Work instruction => Return, word for word, only the lines of the data below that lie between the line with "- 3: CONFORMAL_DEP [material SiN] [thk nm 10]" and the line with "- 8: CMP [height nm 15]", those two lines included.

#####

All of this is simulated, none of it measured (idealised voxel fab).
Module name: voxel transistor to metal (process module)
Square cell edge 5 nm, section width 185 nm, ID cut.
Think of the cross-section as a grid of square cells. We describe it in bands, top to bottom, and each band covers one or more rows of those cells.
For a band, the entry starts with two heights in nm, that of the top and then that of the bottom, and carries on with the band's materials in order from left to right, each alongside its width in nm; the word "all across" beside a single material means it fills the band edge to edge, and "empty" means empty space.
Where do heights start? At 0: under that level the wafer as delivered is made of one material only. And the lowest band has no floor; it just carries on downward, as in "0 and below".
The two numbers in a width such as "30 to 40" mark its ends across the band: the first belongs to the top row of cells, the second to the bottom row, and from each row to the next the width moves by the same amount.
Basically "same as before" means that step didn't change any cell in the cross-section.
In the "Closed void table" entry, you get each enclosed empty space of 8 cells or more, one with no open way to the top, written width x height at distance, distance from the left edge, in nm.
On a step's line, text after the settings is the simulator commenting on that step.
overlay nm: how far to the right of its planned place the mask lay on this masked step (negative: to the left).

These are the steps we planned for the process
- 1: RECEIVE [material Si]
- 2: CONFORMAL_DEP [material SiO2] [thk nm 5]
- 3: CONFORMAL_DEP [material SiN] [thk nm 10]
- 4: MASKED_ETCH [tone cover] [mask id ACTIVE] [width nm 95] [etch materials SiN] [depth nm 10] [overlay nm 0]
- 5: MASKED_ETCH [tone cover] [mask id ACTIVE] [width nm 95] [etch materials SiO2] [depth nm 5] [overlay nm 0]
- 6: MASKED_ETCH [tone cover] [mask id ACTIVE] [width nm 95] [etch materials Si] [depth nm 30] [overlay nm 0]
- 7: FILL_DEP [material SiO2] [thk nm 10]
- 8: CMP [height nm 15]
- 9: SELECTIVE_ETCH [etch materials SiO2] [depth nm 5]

#####

Response box =>
- 3: CONFORMAL_DEP [material SiN] [thk nm 10]
- 4: MASKED_ETCH [tone cover] [mask id ACTIVE] [width nm 95] [etch materials SiN] [depth nm 10] [overlay nm 0]
- 5: MASKED_ETCH [tone cover] [mask id ACTIVE] [width nm 95] [etch materials SiO2] [depth nm 5] [overlay nm 0]
- 6: MASKED_ETCH [tone cover] [mask id ACTIVE] [width nm 95] [etch materials Si] [depth nm 30] [overlay nm 0]
- 7: FILL_DEP [material SiO2] [thk nm 10]
- 8: CMP [height nm 15]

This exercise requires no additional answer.